MATERIAL PROVIDED:
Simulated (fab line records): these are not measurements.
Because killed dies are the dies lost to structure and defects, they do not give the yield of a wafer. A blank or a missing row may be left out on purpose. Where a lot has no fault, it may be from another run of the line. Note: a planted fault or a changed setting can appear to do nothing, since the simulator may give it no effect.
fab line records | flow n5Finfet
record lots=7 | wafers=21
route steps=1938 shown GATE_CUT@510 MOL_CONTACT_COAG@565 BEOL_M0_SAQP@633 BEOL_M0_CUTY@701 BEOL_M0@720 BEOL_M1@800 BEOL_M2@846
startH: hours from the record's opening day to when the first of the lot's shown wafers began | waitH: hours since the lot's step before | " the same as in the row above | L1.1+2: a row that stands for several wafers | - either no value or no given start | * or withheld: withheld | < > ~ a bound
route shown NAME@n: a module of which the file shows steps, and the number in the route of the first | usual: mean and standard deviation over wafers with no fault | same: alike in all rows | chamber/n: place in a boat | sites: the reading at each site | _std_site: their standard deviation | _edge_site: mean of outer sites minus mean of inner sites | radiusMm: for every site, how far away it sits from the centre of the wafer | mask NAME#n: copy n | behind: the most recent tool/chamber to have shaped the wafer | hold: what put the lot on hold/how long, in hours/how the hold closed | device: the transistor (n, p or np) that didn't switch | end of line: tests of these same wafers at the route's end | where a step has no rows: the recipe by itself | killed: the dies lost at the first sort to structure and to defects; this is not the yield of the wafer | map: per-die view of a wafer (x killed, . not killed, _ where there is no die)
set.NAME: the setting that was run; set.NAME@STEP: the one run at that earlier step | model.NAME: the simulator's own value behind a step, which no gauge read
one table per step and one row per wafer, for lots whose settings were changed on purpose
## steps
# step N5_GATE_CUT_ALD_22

REQUIREMENT: From the entries above, restate word for word the lines from the line containing "route steps=1938 shown" to the line containing "startH: hours from", both ends included, and nothing more.

SOLUTION:
route steps=1938 shown GATE_CUT@510 MOL_CONTACT_COAG@565 BEOL_M0_SAQP@633 BEOL_M0_CUTY@701 BEOL_M0@720 BEOL_M1@800 BEOL_M2@846
startH: hours from the record's opening day to when the first of the lot's shown wafers began | waitH: hours since the lot's step before | " the same as in the row above | L1.1+2: a row that stands for several wafers | - either no value or no given start | * or withheld: withheld | < > ~ a bound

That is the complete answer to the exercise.